**REQUIREMENT:** When you find the line with "run 4 hour=16.5" among the records below, reproduce it and each line after it exactly, ending with the line with "run 7 hour=30.8".

== Segment start ==

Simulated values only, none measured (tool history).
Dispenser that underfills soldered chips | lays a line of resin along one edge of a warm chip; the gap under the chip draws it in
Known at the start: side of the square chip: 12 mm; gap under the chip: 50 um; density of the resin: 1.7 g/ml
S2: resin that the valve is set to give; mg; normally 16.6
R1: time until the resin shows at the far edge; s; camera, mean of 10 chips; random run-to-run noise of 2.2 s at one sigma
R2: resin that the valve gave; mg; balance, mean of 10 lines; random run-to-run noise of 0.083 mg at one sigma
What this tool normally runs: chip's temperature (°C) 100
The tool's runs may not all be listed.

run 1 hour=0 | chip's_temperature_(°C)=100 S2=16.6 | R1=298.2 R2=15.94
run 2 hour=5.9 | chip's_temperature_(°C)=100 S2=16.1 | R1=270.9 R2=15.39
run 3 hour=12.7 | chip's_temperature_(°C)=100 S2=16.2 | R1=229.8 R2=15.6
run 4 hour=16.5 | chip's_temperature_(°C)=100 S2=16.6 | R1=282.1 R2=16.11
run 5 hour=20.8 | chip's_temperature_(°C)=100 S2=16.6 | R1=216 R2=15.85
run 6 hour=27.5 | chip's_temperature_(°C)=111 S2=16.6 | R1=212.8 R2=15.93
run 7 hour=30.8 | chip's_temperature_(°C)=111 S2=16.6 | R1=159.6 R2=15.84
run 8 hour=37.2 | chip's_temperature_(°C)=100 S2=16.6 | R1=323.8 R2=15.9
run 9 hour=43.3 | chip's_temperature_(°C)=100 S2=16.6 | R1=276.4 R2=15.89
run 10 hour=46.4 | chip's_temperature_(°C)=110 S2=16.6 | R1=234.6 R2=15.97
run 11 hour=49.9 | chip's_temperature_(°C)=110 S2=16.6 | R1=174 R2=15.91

== Segment end ==

**RESPONSE:**
run 4 hour=16.5 | chip's_temperature_(°C)=100 S2=16.6 | R1=282.1 R2=16.11
run 5 hour=20.8 | chip's_temperature_(°C)=100 S2=16.6 | R1=216 R2=15.85
run 6 hour=27.5 | chip's_temperature_(°C)=111 S2=16.6 | R1=212.8 R2=15.93
run 7 hour=30.8 | chip's_temperature_(°C)=111 S2=16.6 | R1=159.6 R2=15.84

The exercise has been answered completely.